Set down word for word each line from the start of the listing through the line that contains "step 7, SOFTBAKE (i-line resist, 90 C, 90 s)", both included.

Segment Start: STORED DATA

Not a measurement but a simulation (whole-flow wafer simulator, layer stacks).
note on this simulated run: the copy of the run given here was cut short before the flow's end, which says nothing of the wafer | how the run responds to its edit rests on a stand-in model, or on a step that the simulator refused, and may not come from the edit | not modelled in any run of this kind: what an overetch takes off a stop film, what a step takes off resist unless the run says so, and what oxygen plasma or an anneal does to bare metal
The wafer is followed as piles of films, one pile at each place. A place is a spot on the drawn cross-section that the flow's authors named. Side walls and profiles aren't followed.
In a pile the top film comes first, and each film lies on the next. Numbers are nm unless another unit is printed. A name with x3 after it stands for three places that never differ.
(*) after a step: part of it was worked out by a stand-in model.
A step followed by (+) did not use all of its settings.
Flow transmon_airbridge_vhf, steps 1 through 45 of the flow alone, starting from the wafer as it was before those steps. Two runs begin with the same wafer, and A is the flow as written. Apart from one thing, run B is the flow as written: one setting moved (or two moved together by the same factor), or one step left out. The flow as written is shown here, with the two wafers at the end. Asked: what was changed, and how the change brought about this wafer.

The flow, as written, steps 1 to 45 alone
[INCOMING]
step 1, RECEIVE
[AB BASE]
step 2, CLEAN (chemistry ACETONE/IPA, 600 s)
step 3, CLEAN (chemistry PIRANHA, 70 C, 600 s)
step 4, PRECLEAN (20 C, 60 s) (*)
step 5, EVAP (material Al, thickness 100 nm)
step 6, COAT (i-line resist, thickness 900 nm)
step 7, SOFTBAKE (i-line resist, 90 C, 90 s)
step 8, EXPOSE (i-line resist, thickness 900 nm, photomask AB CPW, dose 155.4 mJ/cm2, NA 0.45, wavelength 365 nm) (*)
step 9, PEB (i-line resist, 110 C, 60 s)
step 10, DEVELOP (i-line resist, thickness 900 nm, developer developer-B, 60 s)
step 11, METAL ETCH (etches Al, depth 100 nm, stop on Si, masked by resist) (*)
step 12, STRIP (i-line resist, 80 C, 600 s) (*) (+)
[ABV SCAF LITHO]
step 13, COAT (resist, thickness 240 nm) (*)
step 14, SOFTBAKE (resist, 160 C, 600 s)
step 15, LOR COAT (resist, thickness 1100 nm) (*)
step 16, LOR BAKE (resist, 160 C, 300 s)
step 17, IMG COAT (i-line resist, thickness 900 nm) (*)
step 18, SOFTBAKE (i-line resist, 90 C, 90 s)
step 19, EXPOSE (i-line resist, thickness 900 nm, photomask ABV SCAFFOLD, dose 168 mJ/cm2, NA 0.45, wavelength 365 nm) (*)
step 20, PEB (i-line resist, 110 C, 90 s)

Segment End: STORED DATA

_EXERCISE SOLUTION_.
Not a measurement but a simulation (whole-flow wafer simulator, layer stacks).
note on this simulated run: the copy of the run given here was cut short before the flow's end, which says nothing of the wafer | how the run responds to its edit rests on a stand-in model, or on a step that the simulator refused, and may not come from the edit | not modelled in any run of this kind: what an overetch takes off a stop film, what a step takes off resist unless the run says so, and what oxygen plasma or an anneal does to bare metal
The wafer is followed as piles of films, one pile at each place. A place is a spot on the drawn cross-section that the flow's authors named. Side walls and profiles aren't followed.
In a pile the top film comes first, and each film lies on the next. Numbers are nm unless another unit is printed. A name with x3 after it stands for three places that never differ.
(*) after a step: part of it was worked out by a stand-in model.
A step followed by (+) did not use all of its settings.
Flow transmon_airbridge_vhf, steps 1 through 45 of the flow alone, starting from the wafer as it was before those steps. Two runs begin with the same wafer, and A is the flow as written. Apart from one thing, run B is the flow as written: one setting moved (or two moved together by the same factor), or one step left out. The flow as written is shown here, with the two wafers at the end. Asked: what was changed, and how the change brought about this wafer.

The flow, as written, steps 1 to 45 alone
[INCOMING]
step 1, RECEIVE
[AB BASE]
step 2, CLEAN (chemistry ACETONE/IPA, 600 s)
step 3, CLEAN (chemistry PIRANHA, 70 C, 600 s)
step 4, PRECLEAN (20 C, 60 s) (*)
step 5, EVAP (material Al, thickness 100 nm)
step 6, COAT (i-line resist, thickness 900 nm)
step 7, SOFTBAKE (i-line resist, 90 C, 90 s)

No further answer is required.